Work task ▸ Go through the entries below from the first line and output each one exactly, up to and including the line with "Heights from 0".

Data excerpts ▸
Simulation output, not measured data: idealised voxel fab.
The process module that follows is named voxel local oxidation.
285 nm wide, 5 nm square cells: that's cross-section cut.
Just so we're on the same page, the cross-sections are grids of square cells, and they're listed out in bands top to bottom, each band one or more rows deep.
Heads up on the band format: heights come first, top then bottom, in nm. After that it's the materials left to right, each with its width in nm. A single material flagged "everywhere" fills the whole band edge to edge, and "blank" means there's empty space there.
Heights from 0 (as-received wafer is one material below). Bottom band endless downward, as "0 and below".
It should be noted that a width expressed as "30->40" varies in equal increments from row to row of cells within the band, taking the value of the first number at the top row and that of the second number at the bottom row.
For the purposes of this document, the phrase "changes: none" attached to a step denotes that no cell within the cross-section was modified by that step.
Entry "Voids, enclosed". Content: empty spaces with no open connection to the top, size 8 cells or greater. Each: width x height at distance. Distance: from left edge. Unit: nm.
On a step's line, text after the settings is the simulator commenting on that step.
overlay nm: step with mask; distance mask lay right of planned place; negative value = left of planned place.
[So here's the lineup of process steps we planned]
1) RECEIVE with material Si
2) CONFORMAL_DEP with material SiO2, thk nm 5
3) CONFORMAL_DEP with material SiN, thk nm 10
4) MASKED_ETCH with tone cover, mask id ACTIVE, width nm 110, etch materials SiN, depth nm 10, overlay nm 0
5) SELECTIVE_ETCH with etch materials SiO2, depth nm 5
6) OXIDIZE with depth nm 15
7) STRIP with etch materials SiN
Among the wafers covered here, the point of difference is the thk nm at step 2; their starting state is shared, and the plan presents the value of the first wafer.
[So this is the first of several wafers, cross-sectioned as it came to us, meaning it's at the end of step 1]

Problem solution ▸
Simulation output, not measured data: idealised voxel fab.
The process module that follows is named voxel local oxidation.
285 nm wide, 5 nm square cells: that's cross-section cut.
Just so we're on the same page, the cross-sections are grids of square cells, and they're listed out in bands top to bottom, each band one or more rows deep.
Heads up on the band format: heights come first, top then bottom, in nm. After that it's the materials left to right, each with its width in nm. A single material flagged "everywhere" fills the whole band edge to edge, and "blank" means there's empty space there.
Heights from 0 (as-received wafer is one material below). Bottom band endless downward, as "0 and below".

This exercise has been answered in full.